- _Task item_:
Give back exactly the lines of the material below, starting with the line with "nozzle cleaned |" and going on through the line with "9.5 | 4643.8 |".

- _Excerpted records_:
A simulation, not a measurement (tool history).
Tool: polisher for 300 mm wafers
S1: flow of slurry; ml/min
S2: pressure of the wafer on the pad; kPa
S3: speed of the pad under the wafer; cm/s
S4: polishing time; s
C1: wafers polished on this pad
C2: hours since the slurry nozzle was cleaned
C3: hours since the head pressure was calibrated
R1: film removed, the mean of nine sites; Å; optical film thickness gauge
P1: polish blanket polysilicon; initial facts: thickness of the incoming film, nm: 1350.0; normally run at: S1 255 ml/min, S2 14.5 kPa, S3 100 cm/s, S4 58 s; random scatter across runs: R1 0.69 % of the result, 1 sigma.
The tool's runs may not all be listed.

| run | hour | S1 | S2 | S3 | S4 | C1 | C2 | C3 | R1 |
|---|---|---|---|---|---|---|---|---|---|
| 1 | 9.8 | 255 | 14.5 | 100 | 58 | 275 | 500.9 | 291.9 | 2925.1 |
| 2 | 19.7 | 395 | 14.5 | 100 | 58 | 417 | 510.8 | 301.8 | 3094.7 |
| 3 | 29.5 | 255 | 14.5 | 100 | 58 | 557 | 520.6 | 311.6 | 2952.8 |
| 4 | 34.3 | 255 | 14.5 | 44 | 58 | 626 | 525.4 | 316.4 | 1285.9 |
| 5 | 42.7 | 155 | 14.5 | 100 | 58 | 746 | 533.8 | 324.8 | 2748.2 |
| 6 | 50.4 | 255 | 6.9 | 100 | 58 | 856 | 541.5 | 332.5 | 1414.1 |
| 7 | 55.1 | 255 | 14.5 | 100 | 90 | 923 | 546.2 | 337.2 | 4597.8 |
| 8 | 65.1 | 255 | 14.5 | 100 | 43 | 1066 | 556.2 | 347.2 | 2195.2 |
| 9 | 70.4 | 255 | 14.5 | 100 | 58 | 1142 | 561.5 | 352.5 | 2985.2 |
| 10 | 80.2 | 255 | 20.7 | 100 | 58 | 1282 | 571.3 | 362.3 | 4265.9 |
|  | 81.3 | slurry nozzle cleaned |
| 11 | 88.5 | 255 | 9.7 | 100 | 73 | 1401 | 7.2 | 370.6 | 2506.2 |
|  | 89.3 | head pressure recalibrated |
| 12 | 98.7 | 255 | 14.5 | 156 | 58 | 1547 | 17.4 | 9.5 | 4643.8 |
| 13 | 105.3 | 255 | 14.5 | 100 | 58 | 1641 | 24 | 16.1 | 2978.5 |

- _Your response_:
|  | 81.3 | slurry nozzle cleaned |
| 11 | 88.5 | 255 | 9.7 | 100 | 73 | 1401 | 7.2 | 370.6 | 2506.2 |
|  | 89.3 | head pressure recalibrated |
| 12 | 98.7 | 255 | 14.5 | 156 | 58 | 1547 | 17.4 | 9.5 | 4643.8 |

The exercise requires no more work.